Exactly the lines from the first line of the listing through the line containing "4. Write down the value with its unit." should appear in the output, unchanged.

### EXTRACTED INFORMATION:
● ● ●

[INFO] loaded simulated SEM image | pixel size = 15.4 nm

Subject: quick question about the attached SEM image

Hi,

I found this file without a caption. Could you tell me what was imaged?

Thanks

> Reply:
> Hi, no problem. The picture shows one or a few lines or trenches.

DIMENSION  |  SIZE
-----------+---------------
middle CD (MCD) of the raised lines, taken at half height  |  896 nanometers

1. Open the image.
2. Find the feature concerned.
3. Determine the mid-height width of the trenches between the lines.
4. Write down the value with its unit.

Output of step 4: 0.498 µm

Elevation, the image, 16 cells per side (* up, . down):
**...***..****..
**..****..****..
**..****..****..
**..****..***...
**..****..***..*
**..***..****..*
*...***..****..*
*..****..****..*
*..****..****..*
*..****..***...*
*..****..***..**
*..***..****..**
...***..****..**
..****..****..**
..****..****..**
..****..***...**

● ● ●

### RESPONSE:
[INFO] loaded simulated SEM image | pixel size = 15.4 nm

Subject: quick question about the attached SEM image

Hi,

I found this file without a caption. Could you tell me what was imaged?

Thanks

> Reply:
> Hi, no problem. The picture shows one or a few lines or trenches.

DIMENSION  |  SIZE
-----------+---------------
middle CD (MCD) of the raised lines, taken at half height  |  896 nanometers

1. Open the image.
2. Find the feature concerned.
3. Determine the mid-height width of the trenches between the lines.
4. Write down the value with its unit.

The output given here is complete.